[Source material]

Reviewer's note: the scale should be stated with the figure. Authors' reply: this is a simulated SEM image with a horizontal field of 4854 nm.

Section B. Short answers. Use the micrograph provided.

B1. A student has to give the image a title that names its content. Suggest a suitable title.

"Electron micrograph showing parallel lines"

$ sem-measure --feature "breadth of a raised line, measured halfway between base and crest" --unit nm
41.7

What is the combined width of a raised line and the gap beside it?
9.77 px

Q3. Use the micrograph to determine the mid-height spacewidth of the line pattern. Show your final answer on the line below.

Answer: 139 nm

[/Source material]

> _Work order_
Give again, word for word, the lines of the listing, starting at its first line and ending with the line containing "Q3. Use the".

> _Response_
Reviewer's note: the scale should be stated with the figure. Authors' reply: this is a simulated SEM image with a horizontal field of 4854 nm.

Section B. Short answers. Use the micrograph provided.

B1. A student has to give the image a title that names its content. Suggest a suitable title.

"Electron micrograph showing parallel lines"

$ sem-measure --feature "breadth of a raised line, measured halfway between base and crest" --unit nm
41.7

What is the combined width of a raised line and the gap beside it?
9.77 px

Q3. Use the micrograph to determine the mid-height spacewidth of the line pattern. Show your final answer on the line below.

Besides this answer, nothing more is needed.